═══ The data ═══

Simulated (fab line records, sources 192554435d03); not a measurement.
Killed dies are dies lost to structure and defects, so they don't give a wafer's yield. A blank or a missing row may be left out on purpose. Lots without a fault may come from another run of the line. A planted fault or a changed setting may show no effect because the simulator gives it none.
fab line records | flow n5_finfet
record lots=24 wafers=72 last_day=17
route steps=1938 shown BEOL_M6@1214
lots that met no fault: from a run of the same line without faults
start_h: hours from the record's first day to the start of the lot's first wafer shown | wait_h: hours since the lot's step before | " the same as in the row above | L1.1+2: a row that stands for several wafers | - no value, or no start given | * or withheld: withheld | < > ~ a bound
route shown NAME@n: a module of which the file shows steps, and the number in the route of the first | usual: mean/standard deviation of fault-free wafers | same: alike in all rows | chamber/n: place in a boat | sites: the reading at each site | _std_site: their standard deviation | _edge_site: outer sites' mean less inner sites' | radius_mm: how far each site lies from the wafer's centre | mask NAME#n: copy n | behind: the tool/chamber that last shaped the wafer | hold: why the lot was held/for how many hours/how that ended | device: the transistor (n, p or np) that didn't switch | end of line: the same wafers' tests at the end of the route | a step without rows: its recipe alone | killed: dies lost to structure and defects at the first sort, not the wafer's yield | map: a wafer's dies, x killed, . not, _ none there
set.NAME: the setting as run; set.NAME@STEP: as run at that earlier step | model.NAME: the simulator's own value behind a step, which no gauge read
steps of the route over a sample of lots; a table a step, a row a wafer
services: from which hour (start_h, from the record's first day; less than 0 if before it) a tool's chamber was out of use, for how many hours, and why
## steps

═══

Assigned task:
What the exercise asks for is the listing above, retyped in full.

Your solution:
Simulated (fab line records, sources 192554435d03); not a measurement.
Killed dies are dies lost to structure and defects, so they don't give a wafer's yield. A blank or a missing row may be left out on purpose. Lots without a fault may come from another run of the line. A planted fault or a changed setting may show no effect because the simulator gives it none.
fab line records | flow n5_finfet
record lots=24 wafers=72 last_day=17
route steps=1938 shown BEOL_M6@1214
lots that met no fault: from a run of the same line without faults
start_h: hours from the record's first day to the start of the lot's first wafer shown | wait_h: hours since the lot's step before | " the same as in the row above | L1.1+2: a row that stands for several wafers | - no value, or no start given | * or withheld: withheld | < > ~ a bound
route shown NAME@n: a module of which the file shows steps, and the number in the route of the first | usual: mean/standard deviation of fault-free wafers | same: alike in all rows | chamber/n: place in a boat | sites: the reading at each site | _std_site: their standard deviation | _edge_site: outer sites' mean less inner sites' | radius_mm: how far each site lies from the wafer's centre | mask NAME#n: copy n | behind: the tool/chamber that last shaped the wafer | hold: why the lot was held/for how many hours/how that ended | device: the transistor (n, p or np) that didn't switch | end of line: the same wafers' tests at the end of the route | a step without rows: its recipe alone | killed: dies lost to structure and defects at the first sort, not the wafer's yield | map: a wafer's dies, x killed, . not, _ none there
set.NAME: the setting as run; set.NAME@STEP: as run at that earlier step | model.NAME: the simulator's own value behind a step, which no gauge read
steps of the route over a sample of lots; a table a step, a row a wafer
services: from which hour (start_h, from the record's first day; less than 0 if before it) a tool's chamber was out of use, for how many hours, and why
## steps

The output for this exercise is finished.